Requirement:
Every record below should be printed exactly as it appears.

Provided information:
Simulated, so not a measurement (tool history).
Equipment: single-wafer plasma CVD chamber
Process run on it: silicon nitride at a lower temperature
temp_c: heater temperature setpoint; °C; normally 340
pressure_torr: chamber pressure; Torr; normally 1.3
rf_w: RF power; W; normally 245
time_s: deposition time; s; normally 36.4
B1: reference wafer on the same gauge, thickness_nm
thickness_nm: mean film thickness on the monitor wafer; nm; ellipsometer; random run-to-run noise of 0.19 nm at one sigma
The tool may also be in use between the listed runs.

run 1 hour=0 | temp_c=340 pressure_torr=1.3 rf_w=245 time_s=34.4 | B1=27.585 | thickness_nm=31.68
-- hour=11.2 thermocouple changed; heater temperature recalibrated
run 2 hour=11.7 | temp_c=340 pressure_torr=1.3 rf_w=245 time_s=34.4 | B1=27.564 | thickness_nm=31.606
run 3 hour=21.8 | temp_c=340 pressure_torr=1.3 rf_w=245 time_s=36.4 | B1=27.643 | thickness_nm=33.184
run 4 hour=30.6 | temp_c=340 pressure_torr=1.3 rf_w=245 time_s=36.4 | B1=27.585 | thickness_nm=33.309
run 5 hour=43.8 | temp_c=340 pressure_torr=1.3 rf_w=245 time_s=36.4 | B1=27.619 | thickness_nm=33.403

Response box:
Simulated, so not a measurement (tool history).
Equipment: single-wafer plasma CVD chamber
Process run on it: silicon nitride at a lower temperature
temp_c: heater temperature setpoint; °C; normally 340
pressure_torr: chamber pressure; Torr; normally 1.3
rf_w: RF power; W; normally 245
time_s: deposition time; s; normally 36.4
B1: reference wafer on the same gauge, thickness_nm
thickness_nm: mean film thickness on the monitor wafer; nm; ellipsometer; random run-to-run noise of 0.19 nm at one sigma
The tool may also be in use between the listed runs.

run 1 hour=0 | temp_c=340 pressure_torr=1.3 rf_w=245 time_s=34.4 | B1=27.585 | thickness_nm=31.68
-- hour=11.2 thermocouple changed; heater temperature recalibrated
run 2 hour=11.7 | temp_c=340 pressure_torr=1.3 rf_w=245 time_s=34.4 | B1=27.564 | thickness_nm=31.606
run 3 hour=21.8 | temp_c=340 pressure_torr=1.3 rf_w=245 time_s=36.4 | B1=27.643 | thickness_nm=33.184
run 4 hour=30.6 | temp_c=340 pressure_torr=1.3 rf_w=245 time_s=36.4 | B1=27.585 | thickness_nm=33.309
run 5 hour=43.8 | temp_c=340 pressure_torr=1.3 rf_w=245 time_s=36.4 | B1=27.619 | thickness_nm=33.403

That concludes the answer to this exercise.